Supplied information
▽
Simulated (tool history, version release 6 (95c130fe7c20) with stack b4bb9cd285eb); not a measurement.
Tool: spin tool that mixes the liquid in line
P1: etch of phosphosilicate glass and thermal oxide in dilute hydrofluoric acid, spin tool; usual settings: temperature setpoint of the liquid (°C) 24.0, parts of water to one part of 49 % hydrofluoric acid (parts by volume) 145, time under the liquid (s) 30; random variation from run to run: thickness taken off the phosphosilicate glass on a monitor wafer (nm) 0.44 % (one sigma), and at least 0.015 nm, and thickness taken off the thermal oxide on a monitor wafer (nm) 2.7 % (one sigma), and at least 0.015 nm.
△

Work item
Would you set down all the lines above, exactly and in full?

Answer area
Simulated (tool history, version release 6 (95c130fe7c20) with stack b4bb9cd285eb); not a measurement.
Tool: spin tool that mixes the liquid in line
P1: etch of phosphosilicate glass and thermal oxide in dilute hydrofluoric acid, spin tool; usual settings: temperature setpoint of the liquid (°C) 24.0, parts of water to one part of 49 % hydrofluoric acid (parts by volume) 145, time under the liquid (s) 30; random variation from run to run: thickness taken off the phosphosilicate glass on a monitor wafer (nm) 0.44 % (one sigma), and at least 0.015 nm, and thickness taken off the thermal oxide on a monitor wafer (nm) 2.7 % (one sigma), and at least 0.015 nm.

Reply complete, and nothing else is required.